ASSIGNED TASK: Below is a listing. Quote from it, exactly, the lines from the one containing "5 | ECD | material" down to the one containing "[with the fault]: ECD", both ends included, and nothing else.

☆ ☆ ☆
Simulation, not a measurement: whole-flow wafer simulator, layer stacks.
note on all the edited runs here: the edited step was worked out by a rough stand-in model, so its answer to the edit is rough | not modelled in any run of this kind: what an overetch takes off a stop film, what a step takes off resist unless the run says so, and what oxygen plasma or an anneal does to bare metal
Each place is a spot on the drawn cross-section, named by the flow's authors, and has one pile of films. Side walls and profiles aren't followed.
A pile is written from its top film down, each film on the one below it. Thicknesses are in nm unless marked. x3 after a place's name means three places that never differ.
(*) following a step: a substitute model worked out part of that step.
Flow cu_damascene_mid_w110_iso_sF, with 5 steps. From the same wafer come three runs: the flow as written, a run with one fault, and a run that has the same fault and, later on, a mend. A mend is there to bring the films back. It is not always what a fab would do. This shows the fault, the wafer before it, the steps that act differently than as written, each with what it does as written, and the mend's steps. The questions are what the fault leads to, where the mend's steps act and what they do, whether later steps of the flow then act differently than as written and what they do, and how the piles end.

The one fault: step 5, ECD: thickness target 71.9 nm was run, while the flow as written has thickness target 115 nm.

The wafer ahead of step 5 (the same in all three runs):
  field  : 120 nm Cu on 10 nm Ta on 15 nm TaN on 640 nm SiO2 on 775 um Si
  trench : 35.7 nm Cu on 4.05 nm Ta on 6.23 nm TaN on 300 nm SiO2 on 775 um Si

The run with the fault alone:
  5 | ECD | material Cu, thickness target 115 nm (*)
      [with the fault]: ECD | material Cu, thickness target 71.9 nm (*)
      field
☆ ☆ ☆

ANSWER BOX:
  5 | ECD | material Cu, thickness target 115 nm (*)
      [with the fault]: ECD | material Cu, thickness target 71.9 nm (*)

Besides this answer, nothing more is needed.